◆ **Material provided**:
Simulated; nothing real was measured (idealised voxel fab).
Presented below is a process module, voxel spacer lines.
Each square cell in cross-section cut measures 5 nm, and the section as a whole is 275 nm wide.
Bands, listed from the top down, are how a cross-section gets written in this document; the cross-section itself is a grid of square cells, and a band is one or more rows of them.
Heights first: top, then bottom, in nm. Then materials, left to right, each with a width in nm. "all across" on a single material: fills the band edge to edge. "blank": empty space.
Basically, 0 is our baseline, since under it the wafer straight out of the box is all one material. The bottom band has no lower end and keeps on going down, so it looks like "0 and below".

◆ **Brief**: Your answer must be the full listing, restated word for word.

◆ **Your response**:
Simulated; nothing real was measured (idealised voxel fab).
Presented below is a process module, voxel spacer lines.
Each square cell in cross-section cut measures 5 nm, and the section as a whole is 275 nm wide.
Bands, listed from the top down, are how a cross-section gets written in this document; the cross-section itself is a grid of square cells, and a band is one or more rows of them.
Heights first: top, then bottom, in nm. Then materials, left to right, each with a width in nm. "all across" on a single material: fills the band edge to edge. "blank": empty space.
Basically, 0 is our baseline, since under it the wafer straight out of the box is all one material. The bottom band has no lower end and keeps on going down, so it looks like "0 and below".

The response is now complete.